DATASET EXTRACT below:

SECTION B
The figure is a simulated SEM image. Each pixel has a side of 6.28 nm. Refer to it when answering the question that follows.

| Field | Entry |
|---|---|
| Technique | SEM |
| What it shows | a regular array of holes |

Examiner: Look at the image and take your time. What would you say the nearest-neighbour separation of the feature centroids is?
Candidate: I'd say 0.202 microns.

End of DATASET EXTRACT.

▶ **WORK ITEM**: The listing above should be transcribed in full, exactly as written.

▶ **TASK OUTPUT**:
SECTION B
The figure is a simulated SEM image. Each pixel has a side of 6.28 nm. Refer to it when answering the question that follows.

| Field | Entry |
|---|---|
| Technique | SEM |
| What it shows | a regular array of holes |

Examiner: Look at the image and take your time. What would you say the nearest-neighbour separation of the feature centroids is?
Candidate: I'd say 0.202 microns.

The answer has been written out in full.